> [BRIEF] Which lines run from the line with "Materials in the" through the line with "(nm, top down)" in the entries below? Print them exactly, both ends included, and nothing more.

> [STORED DATA]
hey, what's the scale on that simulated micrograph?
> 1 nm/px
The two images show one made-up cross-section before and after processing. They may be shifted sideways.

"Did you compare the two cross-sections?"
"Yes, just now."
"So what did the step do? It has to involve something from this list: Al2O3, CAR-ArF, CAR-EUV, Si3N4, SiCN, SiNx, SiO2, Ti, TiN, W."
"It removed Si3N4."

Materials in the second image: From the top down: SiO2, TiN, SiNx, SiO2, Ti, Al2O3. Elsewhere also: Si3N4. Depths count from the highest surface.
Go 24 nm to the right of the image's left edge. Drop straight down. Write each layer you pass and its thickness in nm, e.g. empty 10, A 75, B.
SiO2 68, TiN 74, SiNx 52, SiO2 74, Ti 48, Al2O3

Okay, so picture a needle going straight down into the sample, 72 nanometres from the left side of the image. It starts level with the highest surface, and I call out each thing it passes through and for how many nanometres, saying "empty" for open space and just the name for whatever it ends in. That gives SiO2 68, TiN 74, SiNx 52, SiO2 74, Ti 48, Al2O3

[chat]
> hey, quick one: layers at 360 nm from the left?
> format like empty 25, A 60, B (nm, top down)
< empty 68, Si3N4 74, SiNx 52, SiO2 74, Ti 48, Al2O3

> [ANSWER BOX]
Materials in the second image: From the top down: SiO2, TiN, SiNx, SiO2, Ti, Al2O3. Elsewhere also: Si3N4. Depths count from the highest surface.
Go 24 nm to the right of the image's left edge. Drop straight down. Write each layer you pass and its thickness in nm, e.g. empty 10, A 75, B.
SiO2 68, TiN 74, SiNx 52, SiO2 74, Ti 48, Al2O3

Okay, so picture a needle going straight down into the sample, 72 nanometres from the left side of the image. It starts level with the highest surface, and I call out each thing it passes through and for how many nanometres, saying "empty" for open space and just the name for whatever it ends in. That gives SiO2 68, TiN 74, SiNx 52, SiO2 74, Ti 48, Al2O3

[chat]
> hey, quick one: layers at 360 nm from the left?
> format like empty 25, A 60, B (nm, top down)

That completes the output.